Data to examine >>
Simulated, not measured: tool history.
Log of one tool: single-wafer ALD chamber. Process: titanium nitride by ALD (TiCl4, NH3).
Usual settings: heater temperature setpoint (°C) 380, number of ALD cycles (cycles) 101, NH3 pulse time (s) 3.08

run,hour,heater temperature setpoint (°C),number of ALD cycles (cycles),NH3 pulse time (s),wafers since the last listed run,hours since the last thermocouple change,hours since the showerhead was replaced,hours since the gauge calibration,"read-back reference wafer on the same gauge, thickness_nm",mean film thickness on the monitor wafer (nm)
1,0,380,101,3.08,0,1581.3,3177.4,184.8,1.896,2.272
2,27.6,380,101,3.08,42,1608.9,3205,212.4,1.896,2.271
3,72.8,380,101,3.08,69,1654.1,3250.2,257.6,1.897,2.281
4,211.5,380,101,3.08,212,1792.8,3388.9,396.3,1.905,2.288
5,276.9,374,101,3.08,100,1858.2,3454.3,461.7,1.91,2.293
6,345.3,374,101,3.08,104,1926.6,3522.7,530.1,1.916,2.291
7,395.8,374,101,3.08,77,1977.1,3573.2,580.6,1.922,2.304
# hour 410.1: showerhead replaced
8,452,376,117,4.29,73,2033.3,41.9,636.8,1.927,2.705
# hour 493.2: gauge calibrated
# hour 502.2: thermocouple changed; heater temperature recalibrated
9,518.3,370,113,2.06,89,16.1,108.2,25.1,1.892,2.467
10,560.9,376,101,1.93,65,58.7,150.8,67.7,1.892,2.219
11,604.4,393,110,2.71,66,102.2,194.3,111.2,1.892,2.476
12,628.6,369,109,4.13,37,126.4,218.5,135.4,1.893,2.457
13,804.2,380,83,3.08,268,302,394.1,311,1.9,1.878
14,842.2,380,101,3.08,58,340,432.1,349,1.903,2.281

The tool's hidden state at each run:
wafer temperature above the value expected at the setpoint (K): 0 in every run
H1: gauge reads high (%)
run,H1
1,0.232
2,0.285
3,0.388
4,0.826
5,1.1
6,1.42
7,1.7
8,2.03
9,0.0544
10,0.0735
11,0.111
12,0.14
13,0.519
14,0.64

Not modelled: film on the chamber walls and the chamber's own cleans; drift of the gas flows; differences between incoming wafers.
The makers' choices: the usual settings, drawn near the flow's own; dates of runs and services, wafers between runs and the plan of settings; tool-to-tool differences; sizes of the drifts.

Task item >> What is asked for is an exact copy of the lines above from the one containing "1,0,380,101,3.08,0,1581.3,3177.4,184.8,1.896,2.272" through the one containing "Not modelled: film", and only those.

Answer area >>
1,0,380,101,3.08,0,1581.3,3177.4,184.8,1.896,2.272
2,27.6,380,101,3.08,42,1608.9,3205,212.4,1.896,2.271
3,72.8,380,101,3.08,69,1654.1,3250.2,257.6,1.897,2.281
4,211.5,380,101,3.08,212,1792.8,3388.9,396.3,1.905,2.288
5,276.9,374,101,3.08,100,1858.2,3454.3,461.7,1.91,2.293
6,345.3,374,101,3.08,104,1926.6,3522.7,530.1,1.916,2.291
7,395.8,374,101,3.08,77,1977.1,3573.2,580.6,1.922,2.304
# hour 410.1: showerhead replaced
8,452,376,117,4.29,73,2033.3,41.9,636.8,1.927,2.705
# hour 493.2: gauge calibrated
# hour 502.2: thermocouple changed; heater temperature recalibrated
9,518.3,370,113,2.06,89,16.1,108.2,25.1,1.892,2.467
10,560.9,376,101,1.93,65,58.7,150.8,67.7,1.892,2.219
11,604.4,393,110,2.71,66,102.2,194.3,111.2,1.892,2.476
12,628.6,369,109,4.13,37,126.4,218.5,135.4,1.893,2.457
13,804.2,380,83,3.08,268,302,394.1,311,1.9,1.878
14,842.2,380,101,3.08,58,340,432.1,349,1.903,2.281

The tool's hidden state at each run:
wafer temperature above the value expected at the setpoint (K): 0 in every run
H1: gauge reads high (%)
run,H1
1,0.232
2,0.285
3,0.388
4,0.826
5,1.1
6,1.42
7,1.7
8,2.03
9,0.0544
10,0.0735
11,0.111
12,0.14
13,0.519
14,0.64

Not modelled: film on the chamber walls and the chamber's own cleans; drift of the gas flows; differences between incoming wafers.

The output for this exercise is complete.